Please print each record below exactly as it is written.

[Provided information]

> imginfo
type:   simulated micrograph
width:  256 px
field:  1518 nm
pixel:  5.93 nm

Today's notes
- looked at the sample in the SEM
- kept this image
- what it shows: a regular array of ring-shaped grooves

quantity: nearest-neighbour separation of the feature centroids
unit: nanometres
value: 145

[/Provided information]

*Task response*
> imginfo
type:   simulated micrograph
width:  256 px
field:  1518 nm
pixel:  5.93 nm

Today's notes
- looked at the sample in the SEM
- kept this image
- what it shows: a regular array of ring-shaped grooves

quantity: nearest-neighbour separation of the feature centroids
unit: nanometres
value: 145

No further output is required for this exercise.